**Entries shown**
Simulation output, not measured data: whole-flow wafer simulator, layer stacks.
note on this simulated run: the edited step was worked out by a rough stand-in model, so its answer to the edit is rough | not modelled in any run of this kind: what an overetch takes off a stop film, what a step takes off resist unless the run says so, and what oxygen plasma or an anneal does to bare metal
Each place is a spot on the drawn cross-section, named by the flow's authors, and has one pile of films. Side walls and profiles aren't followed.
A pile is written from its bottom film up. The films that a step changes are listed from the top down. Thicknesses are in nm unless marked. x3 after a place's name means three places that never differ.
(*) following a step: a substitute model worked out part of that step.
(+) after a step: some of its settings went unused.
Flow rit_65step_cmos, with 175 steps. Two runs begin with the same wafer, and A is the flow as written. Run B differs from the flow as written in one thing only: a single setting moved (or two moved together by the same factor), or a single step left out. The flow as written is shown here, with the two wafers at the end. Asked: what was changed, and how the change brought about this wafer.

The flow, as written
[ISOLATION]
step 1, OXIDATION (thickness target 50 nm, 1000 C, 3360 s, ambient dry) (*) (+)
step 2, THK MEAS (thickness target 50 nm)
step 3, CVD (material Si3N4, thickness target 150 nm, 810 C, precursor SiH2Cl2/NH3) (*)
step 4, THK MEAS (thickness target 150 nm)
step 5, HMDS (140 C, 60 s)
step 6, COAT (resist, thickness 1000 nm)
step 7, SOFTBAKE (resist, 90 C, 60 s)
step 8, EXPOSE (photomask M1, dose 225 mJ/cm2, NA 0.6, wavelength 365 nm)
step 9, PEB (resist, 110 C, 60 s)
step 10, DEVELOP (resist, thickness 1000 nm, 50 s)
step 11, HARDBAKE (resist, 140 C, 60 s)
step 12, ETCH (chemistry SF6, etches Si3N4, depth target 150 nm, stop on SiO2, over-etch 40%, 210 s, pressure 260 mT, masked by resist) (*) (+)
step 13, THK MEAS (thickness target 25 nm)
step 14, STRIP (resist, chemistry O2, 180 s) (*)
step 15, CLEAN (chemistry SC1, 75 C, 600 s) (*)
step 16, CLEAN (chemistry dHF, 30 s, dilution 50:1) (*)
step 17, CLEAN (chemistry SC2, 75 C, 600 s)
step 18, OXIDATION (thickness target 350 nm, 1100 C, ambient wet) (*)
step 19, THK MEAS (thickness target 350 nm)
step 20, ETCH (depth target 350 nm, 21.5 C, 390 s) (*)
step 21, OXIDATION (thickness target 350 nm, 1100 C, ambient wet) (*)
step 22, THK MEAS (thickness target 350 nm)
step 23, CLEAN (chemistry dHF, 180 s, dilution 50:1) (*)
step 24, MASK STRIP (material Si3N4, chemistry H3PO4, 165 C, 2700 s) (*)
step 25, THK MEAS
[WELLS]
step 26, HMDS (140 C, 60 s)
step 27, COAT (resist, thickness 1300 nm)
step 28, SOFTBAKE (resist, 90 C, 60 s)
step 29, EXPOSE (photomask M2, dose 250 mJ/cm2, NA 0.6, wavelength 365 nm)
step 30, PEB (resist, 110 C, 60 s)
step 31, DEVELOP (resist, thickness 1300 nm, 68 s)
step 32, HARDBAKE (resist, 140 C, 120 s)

**Work order**
Nothing should appear in the answer except the lines above from the line with "step 7, SOFTBAKE (resist, 90 C, 60 s)" through the line with "step 17, CLEAN (chemistry SC2, 75 C, 600 s)", both included, written out exactly.

**Your solution**
step 7, SOFTBAKE (resist, 90 C, 60 s)
step 8, EXPOSE (photomask M1, dose 225 mJ/cm2, NA 0.6, wavelength 365 nm)
step 9, PEB (resist, 110 C, 60 s)
step 10, DEVELOP (resist, thickness 1000 nm, 50 s)
step 11, HARDBAKE (resist, 140 C, 60 s)
step 12, ETCH (chemistry SF6, etches Si3N4, depth target 150 nm, stop on SiO2, over-etch 40%, 210 s, pressure 260 mT, masked by resist) (*) (+)
step 13, THK MEAS (thickness target 25 nm)
step 14, STRIP (resist, chemistry O2, 180 s) (*)
step 15, CLEAN (chemistry SC1, 75 C, 600 s) (*)
step 16, CLEAN (chemistry dHF, 30 s, dilution 50:1) (*)
step 17, CLEAN (chemistry SC2, 75 C, 600 s)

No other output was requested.